• WORK INSTRUCTION: A word-for-word restatement of the whole listing is the expected answer.

══ DATA SECTION ══

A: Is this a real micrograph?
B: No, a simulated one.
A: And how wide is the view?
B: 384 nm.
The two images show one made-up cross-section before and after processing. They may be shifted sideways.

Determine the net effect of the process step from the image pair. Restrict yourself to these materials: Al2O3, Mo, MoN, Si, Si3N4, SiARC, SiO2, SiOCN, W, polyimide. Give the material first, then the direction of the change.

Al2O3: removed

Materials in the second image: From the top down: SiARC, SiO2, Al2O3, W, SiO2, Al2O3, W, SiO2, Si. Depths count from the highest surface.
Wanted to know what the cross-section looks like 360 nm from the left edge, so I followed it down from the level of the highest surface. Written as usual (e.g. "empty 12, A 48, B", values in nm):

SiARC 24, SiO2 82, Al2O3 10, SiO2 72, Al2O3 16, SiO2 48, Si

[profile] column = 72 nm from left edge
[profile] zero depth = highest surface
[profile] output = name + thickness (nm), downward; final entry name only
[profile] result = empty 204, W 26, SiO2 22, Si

═══

• WORKED SOLUTION:
A: Is this a real micrograph?
B: No, a simulated one.
A: And how wide is the view?
B: 384 nm.
The two images show one made-up cross-section before and after processing. They may be shifted sideways.

Determine the net effect of the process step from the image pair. Restrict yourself to these materials: Al2O3, Mo, MoN, Si, Si3N4, SiARC, SiO2, SiOCN, W, polyimide. Give the material first, then the direction of the change.

Al2O3: removed

Materials in the second image: From the top down: SiARC, SiO2, Al2O3, W, SiO2, Al2O3, W, SiO2, Si. Depths count from the highest surface.
Wanted to know what the cross-section looks like 360 nm from the left edge, so I followed it down from the level of the highest surface. Written as usual (e.g. "empty 12, A 48, B", values in nm):

SiARC 24, SiO2 82, Al2O3 10, SiO2 72, Al2O3 16, SiO2 48, Si

[profile] column = 72 nm from left edge
[profile] zero depth = highest surface
[profile] output = name + thickness (nm), downward; final entry name only
[profile] result = empty 204, W 26, SiO2 22, Si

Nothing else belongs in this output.